WORK ITEM: The full set of entries, reproduced exactly, is the expected answer.

DATASET EXTRACT section start

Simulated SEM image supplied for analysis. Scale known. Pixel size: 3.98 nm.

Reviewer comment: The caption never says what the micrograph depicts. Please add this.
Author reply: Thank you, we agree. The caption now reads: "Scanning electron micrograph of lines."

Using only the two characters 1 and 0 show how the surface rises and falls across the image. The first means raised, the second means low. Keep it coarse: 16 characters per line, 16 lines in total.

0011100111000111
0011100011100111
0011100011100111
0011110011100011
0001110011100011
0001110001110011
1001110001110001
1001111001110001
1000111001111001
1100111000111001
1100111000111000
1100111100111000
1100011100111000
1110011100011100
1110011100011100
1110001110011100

DATASET EXTRACT section end

WRITTEN RESPONSE:
Simulated SEM image supplied for analysis. Scale known. Pixel size: 3.98 nm.

Reviewer comment: The caption never says what the micrograph depicts. Please add this.
Author reply: Thank you, we agree. The caption now reads: "Scanning electron micrograph of lines."

Using only the two characters 1 and 0 show how the surface rises and falls across the image. The first means raised, the second means low. Keep it coarse: 16 characters per line, 16 lines in total.

0011100111000111
0011100011100111
0011100011100111
0011110011100011
0001110011100011
0001110001110011
1001110001110001
1001111001110001
1000111001111001
1100111000111001
1100111000111000
1100111100111000
1100011100111000
1110011100011100
1110011100011100
1110001110011100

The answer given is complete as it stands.